Activity: Of the lines below, write out exactly those from the line with "record lots=6 wafers=18 last_day=25" through the line with "lots that met", both included, and skip the rest.

-=-=-=-=-
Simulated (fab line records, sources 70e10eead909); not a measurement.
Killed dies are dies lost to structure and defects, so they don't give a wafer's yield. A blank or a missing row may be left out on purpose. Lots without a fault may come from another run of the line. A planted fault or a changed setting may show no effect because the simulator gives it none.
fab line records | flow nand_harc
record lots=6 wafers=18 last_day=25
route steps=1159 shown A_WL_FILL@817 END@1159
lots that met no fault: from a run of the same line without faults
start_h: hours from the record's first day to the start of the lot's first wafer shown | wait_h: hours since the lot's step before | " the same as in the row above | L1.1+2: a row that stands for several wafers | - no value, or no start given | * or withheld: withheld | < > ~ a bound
-=-=-=-=-

Expected answer:
record lots=6 wafers=18 last_day=25
route steps=1159 shown A_WL_FILL@817 END@1159
lots that met no fault: from a run of the same line without faults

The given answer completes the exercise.